*THE DATA*
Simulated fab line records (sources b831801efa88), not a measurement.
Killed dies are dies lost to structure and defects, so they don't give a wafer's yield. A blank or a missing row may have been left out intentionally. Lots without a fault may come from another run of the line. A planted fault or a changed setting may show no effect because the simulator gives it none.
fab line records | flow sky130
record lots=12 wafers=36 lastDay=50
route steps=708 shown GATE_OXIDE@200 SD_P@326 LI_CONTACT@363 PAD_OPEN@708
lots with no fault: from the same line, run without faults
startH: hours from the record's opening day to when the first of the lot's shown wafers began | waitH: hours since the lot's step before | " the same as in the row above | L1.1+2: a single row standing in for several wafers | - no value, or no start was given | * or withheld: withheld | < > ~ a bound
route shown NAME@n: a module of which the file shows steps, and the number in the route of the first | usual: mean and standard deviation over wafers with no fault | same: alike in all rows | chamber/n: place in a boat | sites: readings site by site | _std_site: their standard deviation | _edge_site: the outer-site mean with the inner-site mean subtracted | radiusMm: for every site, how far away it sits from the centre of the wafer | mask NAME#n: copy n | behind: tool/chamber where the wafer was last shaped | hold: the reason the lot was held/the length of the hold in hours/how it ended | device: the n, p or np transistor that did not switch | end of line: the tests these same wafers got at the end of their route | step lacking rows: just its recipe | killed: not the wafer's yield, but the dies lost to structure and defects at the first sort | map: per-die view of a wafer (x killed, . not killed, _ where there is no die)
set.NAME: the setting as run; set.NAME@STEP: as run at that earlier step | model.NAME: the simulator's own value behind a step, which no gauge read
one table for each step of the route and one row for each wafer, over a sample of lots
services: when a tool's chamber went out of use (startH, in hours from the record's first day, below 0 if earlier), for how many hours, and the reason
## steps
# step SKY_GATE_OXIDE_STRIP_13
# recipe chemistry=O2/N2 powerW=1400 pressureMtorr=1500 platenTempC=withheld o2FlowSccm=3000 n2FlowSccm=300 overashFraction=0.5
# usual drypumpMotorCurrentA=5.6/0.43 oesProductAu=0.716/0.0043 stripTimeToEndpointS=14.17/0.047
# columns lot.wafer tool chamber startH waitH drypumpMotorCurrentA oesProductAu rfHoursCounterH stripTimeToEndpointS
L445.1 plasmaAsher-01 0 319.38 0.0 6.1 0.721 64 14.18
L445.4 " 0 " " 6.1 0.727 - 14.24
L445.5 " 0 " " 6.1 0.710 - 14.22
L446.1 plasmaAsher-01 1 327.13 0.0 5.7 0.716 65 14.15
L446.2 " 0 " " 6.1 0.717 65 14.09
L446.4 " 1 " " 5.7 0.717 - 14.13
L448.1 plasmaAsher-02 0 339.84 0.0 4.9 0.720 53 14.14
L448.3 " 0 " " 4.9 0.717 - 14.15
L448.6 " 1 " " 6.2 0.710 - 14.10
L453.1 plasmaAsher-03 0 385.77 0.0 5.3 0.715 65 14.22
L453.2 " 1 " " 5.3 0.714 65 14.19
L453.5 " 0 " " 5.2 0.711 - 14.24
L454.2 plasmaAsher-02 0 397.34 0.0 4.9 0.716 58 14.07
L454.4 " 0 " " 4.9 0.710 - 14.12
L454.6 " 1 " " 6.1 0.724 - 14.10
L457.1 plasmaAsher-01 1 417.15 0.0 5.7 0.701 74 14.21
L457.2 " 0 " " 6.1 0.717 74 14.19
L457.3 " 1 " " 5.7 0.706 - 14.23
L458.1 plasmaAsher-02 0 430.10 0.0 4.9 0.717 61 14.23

*WORK ORDER*
In the records above, find the line containing "startH: hours from" and restate word for word every line from the first through that one.

*YOUR RESPONSE*
Simulated fab line records (sources b831801efa88), not a measurement.
Killed dies are dies lost to structure and defects, so they don't give a wafer's yield. A blank or a missing row may have been left out intentionally. Lots without a fault may come from another run of the line. A planted fault or a changed setting may show no effect because the simulator gives it none.
fab line records | flow sky130
record lots=12 wafers=36 lastDay=50
route steps=708 shown GATE_OXIDE@200 SD_P@326 LI_CONTACT@363 PAD_OPEN@708
lots with no fault: from the same line, run without faults
startH: hours from the record's opening day to when the first of the lot's shown wafers began | waitH: hours since the lot's step before | " the same as in the row above | L1.1+2: a single row standing in for several wafers | - no value, or no start was given | * or withheld: withheld | < > ~ a bound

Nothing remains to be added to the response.